Data section.
★ ★ ★

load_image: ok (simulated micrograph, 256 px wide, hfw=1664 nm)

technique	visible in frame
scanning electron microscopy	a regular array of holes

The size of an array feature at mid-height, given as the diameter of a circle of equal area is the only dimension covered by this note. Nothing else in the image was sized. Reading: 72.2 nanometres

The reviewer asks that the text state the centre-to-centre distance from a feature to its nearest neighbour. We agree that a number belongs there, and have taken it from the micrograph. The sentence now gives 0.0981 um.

★ ★ ★

Action item. Transcribe the records above exactly, beginning at the line that contains "array of holes" and ending with the line that contains "The size of", both included, and nothing else.

Written reply.
scanning electron microscopy	a regular array of holes

The size of an array feature at mid-height, given as the diameter of a circle of equal area is the only dimension covered by this note. Nothing else in the image was sized. Reading: 72.2 nanometres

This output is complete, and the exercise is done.